ACTION ITEM:
How do the records below read from their first line through the line containing "lots that met"? Write those lines out exactly.

* * * * * * * * *

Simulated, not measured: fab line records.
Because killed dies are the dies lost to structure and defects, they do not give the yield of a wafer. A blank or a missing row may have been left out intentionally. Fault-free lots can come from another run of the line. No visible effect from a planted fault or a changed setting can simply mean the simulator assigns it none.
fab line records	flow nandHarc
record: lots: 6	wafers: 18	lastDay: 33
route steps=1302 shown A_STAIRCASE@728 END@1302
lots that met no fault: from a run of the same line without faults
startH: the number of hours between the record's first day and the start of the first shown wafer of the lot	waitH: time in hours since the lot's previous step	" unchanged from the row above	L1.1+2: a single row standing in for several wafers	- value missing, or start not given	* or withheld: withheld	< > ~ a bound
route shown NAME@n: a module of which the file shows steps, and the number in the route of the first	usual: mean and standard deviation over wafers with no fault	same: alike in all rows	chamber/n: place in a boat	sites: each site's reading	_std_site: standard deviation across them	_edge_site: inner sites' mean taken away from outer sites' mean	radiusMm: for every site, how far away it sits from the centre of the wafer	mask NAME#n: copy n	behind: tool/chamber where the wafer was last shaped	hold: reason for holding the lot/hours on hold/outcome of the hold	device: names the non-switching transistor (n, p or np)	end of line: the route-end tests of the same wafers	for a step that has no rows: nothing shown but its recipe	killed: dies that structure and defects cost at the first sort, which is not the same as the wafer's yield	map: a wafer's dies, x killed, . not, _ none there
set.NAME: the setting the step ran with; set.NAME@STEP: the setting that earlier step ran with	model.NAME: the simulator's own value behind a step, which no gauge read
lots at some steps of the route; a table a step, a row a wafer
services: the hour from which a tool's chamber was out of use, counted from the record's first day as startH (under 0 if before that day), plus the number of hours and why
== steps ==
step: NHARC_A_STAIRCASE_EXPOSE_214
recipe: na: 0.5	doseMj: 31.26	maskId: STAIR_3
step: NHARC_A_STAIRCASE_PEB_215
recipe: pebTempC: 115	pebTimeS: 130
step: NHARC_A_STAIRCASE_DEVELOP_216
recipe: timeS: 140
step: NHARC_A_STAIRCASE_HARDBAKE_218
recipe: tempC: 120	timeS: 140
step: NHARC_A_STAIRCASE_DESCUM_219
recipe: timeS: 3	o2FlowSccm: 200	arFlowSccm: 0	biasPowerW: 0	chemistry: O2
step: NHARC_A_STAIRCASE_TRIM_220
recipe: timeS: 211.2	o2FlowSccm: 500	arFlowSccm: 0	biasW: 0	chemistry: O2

* * * * * * * * *

EXERCISE RESULT:
Simulated, not measured: fab line records.
Because killed dies are the dies lost to structure and defects, they do not give the yield of a wafer. A blank or a missing row may have been left out intentionally. Fault-free lots can come from another run of the line. No visible effect from a planted fault or a changed setting can simply mean the simulator assigns it none.
fab line records	flow nandHarc
record: lots: 6	wafers: 18	lastDay: 33
route steps=1302 shown A_STAIRCASE@728 END@1302
lots that met no fault: from a run of the same line without faults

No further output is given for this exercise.